(Work item): From the first line of the entries below, reproduce everything exactly through the line with "Process: reads one", and nothing more.

(Study material):
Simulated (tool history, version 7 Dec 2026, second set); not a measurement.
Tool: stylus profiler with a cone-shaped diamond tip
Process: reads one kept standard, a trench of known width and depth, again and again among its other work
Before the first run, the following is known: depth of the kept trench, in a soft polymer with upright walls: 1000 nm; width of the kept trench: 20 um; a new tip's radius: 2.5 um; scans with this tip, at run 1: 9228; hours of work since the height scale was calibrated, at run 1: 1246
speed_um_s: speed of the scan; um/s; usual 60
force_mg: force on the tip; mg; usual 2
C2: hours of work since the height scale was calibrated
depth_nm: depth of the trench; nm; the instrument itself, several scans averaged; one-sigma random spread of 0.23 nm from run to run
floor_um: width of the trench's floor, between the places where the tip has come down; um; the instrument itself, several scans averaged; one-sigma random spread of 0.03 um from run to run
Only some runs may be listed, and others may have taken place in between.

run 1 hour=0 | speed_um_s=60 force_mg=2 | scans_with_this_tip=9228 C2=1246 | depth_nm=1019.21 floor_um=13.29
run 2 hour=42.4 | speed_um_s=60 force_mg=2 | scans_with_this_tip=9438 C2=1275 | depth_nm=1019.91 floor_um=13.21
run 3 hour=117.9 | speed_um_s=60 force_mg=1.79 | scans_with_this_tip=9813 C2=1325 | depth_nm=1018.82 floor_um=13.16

(Exercise answer):
Simulated (tool history, version 7 Dec 2026, second set); not a measurement.
Tool: stylus profiler with a cone-shaped diamond tip
Process: reads one kept standard, a trench of known width and depth, again and again among its other work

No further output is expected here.